Content starts
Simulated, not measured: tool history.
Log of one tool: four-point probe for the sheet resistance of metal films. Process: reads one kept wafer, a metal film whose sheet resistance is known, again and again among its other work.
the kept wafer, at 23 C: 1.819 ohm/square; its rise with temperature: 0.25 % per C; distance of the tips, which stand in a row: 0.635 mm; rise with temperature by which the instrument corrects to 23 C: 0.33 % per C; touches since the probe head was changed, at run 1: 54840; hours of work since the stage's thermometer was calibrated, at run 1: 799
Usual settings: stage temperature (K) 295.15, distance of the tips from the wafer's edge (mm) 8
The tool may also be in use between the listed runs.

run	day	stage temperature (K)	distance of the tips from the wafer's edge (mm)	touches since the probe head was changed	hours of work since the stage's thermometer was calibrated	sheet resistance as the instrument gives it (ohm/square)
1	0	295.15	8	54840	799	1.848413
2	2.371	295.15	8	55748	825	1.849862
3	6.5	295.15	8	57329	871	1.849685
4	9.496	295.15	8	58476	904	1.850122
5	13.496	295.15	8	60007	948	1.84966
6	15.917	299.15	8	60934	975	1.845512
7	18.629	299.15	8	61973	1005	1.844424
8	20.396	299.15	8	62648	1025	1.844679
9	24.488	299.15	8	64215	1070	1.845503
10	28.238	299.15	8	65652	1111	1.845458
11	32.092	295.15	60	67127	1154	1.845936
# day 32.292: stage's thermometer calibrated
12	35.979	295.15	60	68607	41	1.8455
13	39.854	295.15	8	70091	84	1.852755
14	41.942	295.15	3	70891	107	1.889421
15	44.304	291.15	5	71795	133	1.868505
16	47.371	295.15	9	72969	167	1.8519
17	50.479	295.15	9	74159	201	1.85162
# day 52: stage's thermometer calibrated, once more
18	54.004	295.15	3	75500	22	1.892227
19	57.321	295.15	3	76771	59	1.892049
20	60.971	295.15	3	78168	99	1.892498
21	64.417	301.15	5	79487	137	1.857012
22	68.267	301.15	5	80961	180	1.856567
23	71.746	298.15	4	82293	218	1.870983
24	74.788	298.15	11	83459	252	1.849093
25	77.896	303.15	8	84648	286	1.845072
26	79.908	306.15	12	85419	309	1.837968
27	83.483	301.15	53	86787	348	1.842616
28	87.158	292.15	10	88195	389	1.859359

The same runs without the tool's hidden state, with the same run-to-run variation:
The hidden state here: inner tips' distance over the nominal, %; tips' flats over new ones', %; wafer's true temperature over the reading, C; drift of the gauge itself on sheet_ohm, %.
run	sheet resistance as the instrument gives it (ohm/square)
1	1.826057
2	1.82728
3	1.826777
Content ends

Since only part of the listing is wanted, copy exactly the lines from the one holding "Log of one tool: four-point" to the one holding "Usual settings: stage", both included.

Log of one tool: four-point probe for the sheet resistance of metal films. Process: reads one kept wafer, a metal film whose sheet resistance is known, again and again among its other work.
the kept wafer, at 23 C: 1.819 ohm/square; its rise with temperature: 0.25 % per C; distance of the tips, which stand in a row: 0.635 mm; rise with temperature by which the instrument corrects to 23 C: 0.33 % per C; touches since the probe head was changed, at run 1: 54840; hours of work since the stage's thermometer was calibrated, at run 1: 799
Usual settings: stage temperature (K) 295.15, distance of the tips from the wafer's edge (mm) 8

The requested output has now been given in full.